Required action
Once you have read the listing, retype all of it exactly.

==*==

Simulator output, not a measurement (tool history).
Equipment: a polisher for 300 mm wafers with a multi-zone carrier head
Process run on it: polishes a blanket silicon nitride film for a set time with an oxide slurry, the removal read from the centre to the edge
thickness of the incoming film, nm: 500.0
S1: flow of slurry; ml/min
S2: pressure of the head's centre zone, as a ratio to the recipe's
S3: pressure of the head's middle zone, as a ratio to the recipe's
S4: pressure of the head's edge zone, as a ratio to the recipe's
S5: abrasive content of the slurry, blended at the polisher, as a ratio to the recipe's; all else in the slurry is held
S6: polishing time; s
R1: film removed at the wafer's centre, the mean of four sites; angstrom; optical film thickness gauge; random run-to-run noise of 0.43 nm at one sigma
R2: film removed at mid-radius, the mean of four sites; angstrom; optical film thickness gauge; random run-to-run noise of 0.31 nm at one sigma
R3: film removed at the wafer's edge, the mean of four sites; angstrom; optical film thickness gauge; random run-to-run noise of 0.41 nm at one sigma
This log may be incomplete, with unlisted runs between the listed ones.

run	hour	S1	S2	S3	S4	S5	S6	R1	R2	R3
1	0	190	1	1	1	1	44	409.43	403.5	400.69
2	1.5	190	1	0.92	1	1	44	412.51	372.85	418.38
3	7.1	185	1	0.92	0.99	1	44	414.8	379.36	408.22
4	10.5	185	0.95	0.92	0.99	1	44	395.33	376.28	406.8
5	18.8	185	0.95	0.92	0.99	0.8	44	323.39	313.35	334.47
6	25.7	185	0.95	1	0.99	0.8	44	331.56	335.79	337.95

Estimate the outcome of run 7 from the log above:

==*==

Written reply
Simulator output, not a measurement (tool history).
Equipment: a polisher for 300 mm wafers with a multi-zone carrier head
Process run on it: polishes a blanket silicon nitride film for a set time with an oxide slurry, the removal read from the centre to the edge
thickness of the incoming film, nm: 500.0
S1: flow of slurry; ml/min
S2: pressure of the head's centre zone, as a ratio to the recipe's
S3: pressure of the head's middle zone, as a ratio to the recipe's
S4: pressure of the head's edge zone, as a ratio to the recipe's
S5: abrasive content of the slurry, blended at the polisher, as a ratio to the recipe's; all else in the slurry is held
S6: polishing time; s
R1: film removed at the wafer's centre, the mean of four sites; angstrom; optical film thickness gauge; random run-to-run noise of 0.43 nm at one sigma
R2: film removed at mid-radius, the mean of four sites; angstrom; optical film thickness gauge; random run-to-run noise of 0.31 nm at one sigma
R3: film removed at the wafer's edge, the mean of four sites; angstrom; optical film thickness gauge; random run-to-run noise of 0.41 nm at one sigma
This log may be incomplete, with unlisted runs between the listed ones.

run	hour	S1	S2	S3	S4	S5	S6	R1	R2	R3
1	0	190	1	1	1	1	44	409.43	403.5	400.69
2	1.5	190	1	0.92	1	1	44	412.51	372.85	418.38
3	7.1	185	1	0.92	0.99	1	44	414.8	379.36	408.22
4	10.5	185	0.95	0.92	0.99	1	44	395.33	376.28	406.8
5	18.8	185	0.95	0.92	0.99	0.8	44	323.39	313.35	334.47
6	25.7	185	0.95	1	0.99	0.8	44	331.56	335.79	337.95

Estimate the outcome of run 7 from the log above:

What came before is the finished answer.